### Listed records
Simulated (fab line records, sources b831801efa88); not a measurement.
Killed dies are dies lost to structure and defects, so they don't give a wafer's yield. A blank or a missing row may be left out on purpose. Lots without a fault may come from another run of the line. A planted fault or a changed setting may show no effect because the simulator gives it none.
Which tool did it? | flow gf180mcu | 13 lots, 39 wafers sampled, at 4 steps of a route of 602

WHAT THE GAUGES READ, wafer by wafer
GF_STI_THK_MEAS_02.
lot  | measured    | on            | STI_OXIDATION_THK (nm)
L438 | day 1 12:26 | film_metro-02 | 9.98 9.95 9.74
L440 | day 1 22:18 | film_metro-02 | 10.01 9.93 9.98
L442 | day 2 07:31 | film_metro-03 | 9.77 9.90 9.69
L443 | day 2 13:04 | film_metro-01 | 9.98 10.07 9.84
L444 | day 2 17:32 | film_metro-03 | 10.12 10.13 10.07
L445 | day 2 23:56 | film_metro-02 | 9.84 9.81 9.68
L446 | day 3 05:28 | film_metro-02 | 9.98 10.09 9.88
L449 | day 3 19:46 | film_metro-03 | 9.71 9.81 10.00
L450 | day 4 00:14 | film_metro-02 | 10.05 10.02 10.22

### Requirement
Repeat the entire listing exactly.

### Exercise result
Simulated (fab line records, sources b831801efa88); not a measurement.
Killed dies are dies lost to structure and defects, so they don't give a wafer's yield. A blank or a missing row may be left out on purpose. Lots without a fault may come from another run of the line. A planted fault or a changed setting may show no effect because the simulator gives it none.
Which tool did it? | flow gf180mcu | 13 lots, 39 wafers sampled, at 4 steps of a route of 602

WHAT THE GAUGES READ, wafer by wafer
GF_STI_THK_MEAS_02.
lot  | measured    | on            | STI_OXIDATION_THK (nm)
L438 | day 1 12:26 | film_metro-02 | 9.98 9.95 9.74
L440 | day 1 22:18 | film_metro-02 | 10.01 9.93 9.98
L442 | day 2 07:31 | film_metro-03 | 9.77 9.90 9.69
L443 | day 2 13:04 | film_metro-01 | 9.98 10.07 9.84
L444 | day 2 17:32 | film_metro-03 | 10.12 10.13 10.07
L445 | day 2 23:56 | film_metro-02 | 9.84 9.81 9.68
L446 | day 3 05:28 | film_metro-02 | 9.98 10.09 9.88
L449 | day 3 19:46 | film_metro-03 | 9.71 9.81 10.00
L450 | day 4 00:14 | film_metro-02 | 10.05 10.02 10.22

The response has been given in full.